─── Extracted information

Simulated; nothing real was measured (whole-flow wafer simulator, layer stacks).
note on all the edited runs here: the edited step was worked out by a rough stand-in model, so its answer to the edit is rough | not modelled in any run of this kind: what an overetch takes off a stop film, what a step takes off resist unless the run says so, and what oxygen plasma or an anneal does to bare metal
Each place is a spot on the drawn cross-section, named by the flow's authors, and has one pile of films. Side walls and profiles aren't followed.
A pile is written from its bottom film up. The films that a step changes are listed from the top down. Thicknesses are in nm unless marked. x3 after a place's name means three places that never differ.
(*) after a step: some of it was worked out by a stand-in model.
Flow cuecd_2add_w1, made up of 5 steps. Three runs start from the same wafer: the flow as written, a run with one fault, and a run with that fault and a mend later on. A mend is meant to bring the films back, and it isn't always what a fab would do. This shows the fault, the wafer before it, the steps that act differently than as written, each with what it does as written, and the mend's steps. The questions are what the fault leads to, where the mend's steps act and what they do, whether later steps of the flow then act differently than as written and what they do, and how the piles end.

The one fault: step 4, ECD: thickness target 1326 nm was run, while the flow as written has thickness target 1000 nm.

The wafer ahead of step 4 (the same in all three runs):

──────

Work instruction — Once you have read the records, repeat them all exactly.

Answer space —
Simulated; nothing real was measured (whole-flow wafer simulator, layer stacks).
note on all the edited runs here: the edited step was worked out by a rough stand-in model, so its answer to the edit is rough | not modelled in any run of this kind: what an overetch takes off a stop film, what a step takes off resist unless the run says so, and what oxygen plasma or an anneal does to bare metal
Each place is a spot on the drawn cross-section, named by the flow's authors, and has one pile of films. Side walls and profiles aren't followed.
A pile is written from its bottom film up. The films that a step changes are listed from the top down. Thicknesses are in nm unless marked. x3 after a place's name means three places that never differ.
(*) after a step: some of it was worked out by a stand-in model.
Flow cuecd_2add_w1, made up of 5 steps. Three runs start from the same wafer: the flow as written, a run with one fault, and a run with that fault and a mend later on. A mend is meant to bring the films back, and it isn't always what a fab would do. This shows the fault, the wafer before it, the steps that act differently than as written, each with what it does as written, and the mend's steps. The questions are what the fault leads to, where the mend's steps act and what they do, whether later steps of the flow then act differently than as written and what they do, and how the piles end.

The one fault: step 4, ECD: thickness target 1326 nm was run, while the flow as written has thickness target 1000 nm.

The wafer ahead of step 4 (the same in all three runs):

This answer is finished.